*Work item*: Reproduce exactly, from the data that follows, the line with "Counting: a tool", the line with "- cmp-01 at", and every line that lies between them.

*Source material*:
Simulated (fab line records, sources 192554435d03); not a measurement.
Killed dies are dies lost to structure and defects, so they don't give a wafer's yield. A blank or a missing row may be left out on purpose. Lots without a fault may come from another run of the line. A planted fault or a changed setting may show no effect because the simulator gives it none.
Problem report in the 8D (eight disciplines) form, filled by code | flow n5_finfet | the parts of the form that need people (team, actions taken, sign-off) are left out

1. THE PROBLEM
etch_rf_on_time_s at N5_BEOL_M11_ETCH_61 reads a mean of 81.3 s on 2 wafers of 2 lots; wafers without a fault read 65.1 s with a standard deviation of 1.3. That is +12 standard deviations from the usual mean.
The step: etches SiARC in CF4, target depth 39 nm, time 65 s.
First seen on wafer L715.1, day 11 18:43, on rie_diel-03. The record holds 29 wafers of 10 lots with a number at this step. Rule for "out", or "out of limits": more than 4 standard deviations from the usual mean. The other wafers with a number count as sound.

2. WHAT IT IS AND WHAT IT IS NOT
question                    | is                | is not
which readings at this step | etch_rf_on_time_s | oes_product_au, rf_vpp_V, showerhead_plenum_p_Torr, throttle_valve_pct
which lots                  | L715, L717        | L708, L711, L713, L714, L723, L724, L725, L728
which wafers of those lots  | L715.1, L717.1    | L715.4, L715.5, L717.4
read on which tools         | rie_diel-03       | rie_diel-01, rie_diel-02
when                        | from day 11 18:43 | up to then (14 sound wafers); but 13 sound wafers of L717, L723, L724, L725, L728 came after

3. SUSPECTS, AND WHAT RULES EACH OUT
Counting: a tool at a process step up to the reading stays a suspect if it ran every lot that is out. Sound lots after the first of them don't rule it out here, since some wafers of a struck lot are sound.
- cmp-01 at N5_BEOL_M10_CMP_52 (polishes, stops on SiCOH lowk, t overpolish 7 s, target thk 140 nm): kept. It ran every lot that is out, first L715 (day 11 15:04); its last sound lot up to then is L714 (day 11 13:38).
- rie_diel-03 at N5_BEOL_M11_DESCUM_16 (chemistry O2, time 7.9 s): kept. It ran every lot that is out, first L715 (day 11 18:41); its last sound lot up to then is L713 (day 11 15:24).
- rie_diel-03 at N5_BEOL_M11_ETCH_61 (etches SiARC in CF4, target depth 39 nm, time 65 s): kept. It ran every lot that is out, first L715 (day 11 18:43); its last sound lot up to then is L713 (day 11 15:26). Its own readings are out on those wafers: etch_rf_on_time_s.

*Answer section*:
Counting: a tool at a process step up to the reading stays a suspect if it ran every lot that is out. Sound lots after the first of them don't rule it out here, since some wafers of a struck lot are sound.
- cmp-01 at N5_BEOL_M10_CMP_52 (polishes, stops on SiCOH lowk, t overpolish 7 s, target thk 140 nm): kept. It ran every lot that is out, first L715 (day 11 15:04); its last sound lot up to then is L714 (day 11 13:38).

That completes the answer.